Assignment ▸ Each line of the entries, from the first to the line containing "pad_speed: speed of", is to be transcribed exactly as it stands; include no other lines.

=== Entries supplied ===

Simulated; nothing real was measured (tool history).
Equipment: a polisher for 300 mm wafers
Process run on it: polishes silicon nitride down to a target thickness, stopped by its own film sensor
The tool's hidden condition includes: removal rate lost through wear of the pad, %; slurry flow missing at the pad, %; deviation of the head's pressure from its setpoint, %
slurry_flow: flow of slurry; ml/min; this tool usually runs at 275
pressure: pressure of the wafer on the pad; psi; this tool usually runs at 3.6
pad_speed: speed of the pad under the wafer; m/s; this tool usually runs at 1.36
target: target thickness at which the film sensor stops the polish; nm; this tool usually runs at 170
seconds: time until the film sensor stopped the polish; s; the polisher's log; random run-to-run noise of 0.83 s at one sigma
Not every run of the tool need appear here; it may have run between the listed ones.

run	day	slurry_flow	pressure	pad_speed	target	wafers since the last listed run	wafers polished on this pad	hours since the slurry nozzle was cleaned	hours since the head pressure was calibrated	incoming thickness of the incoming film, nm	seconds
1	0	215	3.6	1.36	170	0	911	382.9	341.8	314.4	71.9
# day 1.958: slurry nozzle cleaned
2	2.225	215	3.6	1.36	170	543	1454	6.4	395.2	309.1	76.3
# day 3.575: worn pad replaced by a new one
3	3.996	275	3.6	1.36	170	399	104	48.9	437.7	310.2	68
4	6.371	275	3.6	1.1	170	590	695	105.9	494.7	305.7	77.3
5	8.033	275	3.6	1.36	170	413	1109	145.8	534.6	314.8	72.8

===

Exercise answer ▸
Simulated; nothing real was measured (tool history).
Equipment: a polisher for 300 mm wafers
Process run on it: polishes silicon nitride down to a target thickness, stopped by its own film sensor
The tool's hidden condition includes: removal rate lost through wear of the pad, %; slurry flow missing at the pad, %; deviation of the head's pressure from its setpoint, %
slurry_flow: flow of slurry; ml/min; this tool usually runs at 275
pressure: pressure of the wafer on the pad; psi; this tool usually runs at 3.6
pad_speed: speed of the pad under the wafer; m/s; this tool usually runs at 1.36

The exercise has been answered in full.